Information shown |
•••

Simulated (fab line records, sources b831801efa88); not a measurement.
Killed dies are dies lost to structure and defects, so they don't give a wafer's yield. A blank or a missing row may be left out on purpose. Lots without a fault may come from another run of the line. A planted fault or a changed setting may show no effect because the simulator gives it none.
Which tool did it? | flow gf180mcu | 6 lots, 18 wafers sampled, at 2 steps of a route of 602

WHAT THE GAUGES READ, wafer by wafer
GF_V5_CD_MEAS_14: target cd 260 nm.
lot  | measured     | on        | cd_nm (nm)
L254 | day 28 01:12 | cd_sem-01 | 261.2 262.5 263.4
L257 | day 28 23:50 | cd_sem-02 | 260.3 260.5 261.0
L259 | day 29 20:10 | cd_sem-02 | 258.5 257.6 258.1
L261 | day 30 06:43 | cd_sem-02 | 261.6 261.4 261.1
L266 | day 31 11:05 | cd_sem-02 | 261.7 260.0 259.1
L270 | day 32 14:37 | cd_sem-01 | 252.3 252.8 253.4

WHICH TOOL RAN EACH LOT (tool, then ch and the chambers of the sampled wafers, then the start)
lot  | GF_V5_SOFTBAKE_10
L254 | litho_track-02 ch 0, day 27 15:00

•••

Work item |
Output the complete data exactly as written.

Worked solution |
Simulated (fab line records, sources b831801efa88); not a measurement.
Killed dies are dies lost to structure and defects, so they don't give a wafer's yield. A blank or a missing row may be left out on purpose. Lots without a fault may come from another run of the line. A planted fault or a changed setting may show no effect because the simulator gives it none.
Which tool did it? | flow gf180mcu | 6 lots, 18 wafers sampled, at 2 steps of a route of 602

WHAT THE GAUGES READ, wafer by wafer
GF_V5_CD_MEAS_14: target cd 260 nm.
lot  | measured     | on        | cd_nm (nm)
L254 | day 28 01:12 | cd_sem-01 | 261.2 262.5 263.4
L257 | day 28 23:50 | cd_sem-02 | 260.3 260.5 261.0
L259 | day 29 20:10 | cd_sem-02 | 258.5 257.6 258.1
L261 | day 30 06:43 | cd_sem-02 | 261.6 261.4 261.1
L266 | day 31 11:05 | cd_sem-02 | 261.7 260.0 259.1
L270 | day 32 14:37 | cd_sem-01 | 252.3 252.8 253.4

WHICH TOOL RAN EACH LOT (tool, then ch and the chambers of the sampled wafers, then the start)
lot  | GF_V5_SOFTBAKE_10
L254 | litho_track-02 ch 0, day 27 15:00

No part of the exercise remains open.